◆ Assignment: Please copy the material under this line exactly, keeping every line.

────────────────────────────────────────
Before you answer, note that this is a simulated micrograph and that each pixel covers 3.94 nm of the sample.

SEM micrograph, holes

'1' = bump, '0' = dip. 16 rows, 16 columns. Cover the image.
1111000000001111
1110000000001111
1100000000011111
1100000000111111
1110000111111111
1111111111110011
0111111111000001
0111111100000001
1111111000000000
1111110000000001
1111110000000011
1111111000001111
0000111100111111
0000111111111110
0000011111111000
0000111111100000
────────────────────────────────────────

◆ Exercise result:
Before you answer, note that this is a simulated micrograph and that each pixel covers 3.94 nm of the sample.

SEM micrograph, holes

'1' = bump, '0' = dip. 16 rows, 16 columns. Cover the image.
1111000000001111
1110000000001111
1100000000011111
1100000000111111
1110000111111111
1111111111110011
0111111111000001
0111111100000001
1111111000000000
1111110000000001
1111110000000011
1111111000001111
0000111100111111
0000111111111110
0000011111111000
0000111111100000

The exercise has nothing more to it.